■ Required action: Reproduce exactly, and only, the lines running from the start of the entries below to the line containing "## 1. WHAT WENT WRONG".

■ Data extracts:
====
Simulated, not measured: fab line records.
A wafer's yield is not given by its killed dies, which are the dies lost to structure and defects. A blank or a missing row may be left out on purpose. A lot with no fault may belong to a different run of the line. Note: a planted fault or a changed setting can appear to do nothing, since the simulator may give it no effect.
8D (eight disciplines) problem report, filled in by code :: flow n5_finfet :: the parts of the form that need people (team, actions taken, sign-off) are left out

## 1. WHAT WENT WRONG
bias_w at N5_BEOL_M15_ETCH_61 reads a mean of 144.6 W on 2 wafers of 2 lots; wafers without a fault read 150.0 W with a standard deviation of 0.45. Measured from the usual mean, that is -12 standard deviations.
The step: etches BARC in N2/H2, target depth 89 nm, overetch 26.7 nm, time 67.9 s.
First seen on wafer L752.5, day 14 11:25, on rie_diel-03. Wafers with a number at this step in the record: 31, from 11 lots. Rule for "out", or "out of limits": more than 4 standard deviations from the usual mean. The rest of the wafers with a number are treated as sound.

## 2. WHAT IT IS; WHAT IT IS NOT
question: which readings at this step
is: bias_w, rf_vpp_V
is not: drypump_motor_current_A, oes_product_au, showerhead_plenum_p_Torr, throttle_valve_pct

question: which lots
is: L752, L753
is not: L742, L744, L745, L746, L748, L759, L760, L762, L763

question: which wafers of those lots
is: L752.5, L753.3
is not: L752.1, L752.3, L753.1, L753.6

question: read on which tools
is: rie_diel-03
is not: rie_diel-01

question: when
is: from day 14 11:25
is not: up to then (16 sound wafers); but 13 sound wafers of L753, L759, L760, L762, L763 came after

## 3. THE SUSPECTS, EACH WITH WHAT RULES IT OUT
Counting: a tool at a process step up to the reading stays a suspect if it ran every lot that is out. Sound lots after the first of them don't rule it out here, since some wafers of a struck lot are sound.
====

■ Exercise result:
Simulated, not measured: fab line records.
A wafer's yield is not given by its killed dies, which are the dies lost to structure and defects. A blank or a missing row may be left out on purpose. A lot with no fault may belong to a different run of the line. Note: a planted fault or a changed setting can appear to do nothing, since the simulator may give it no effect.
8D (eight disciplines) problem report, filled in by code :: flow n5_finfet :: the parts of the form that need people (team, actions taken, sign-off) are left out

## 1. WHAT WENT WRONG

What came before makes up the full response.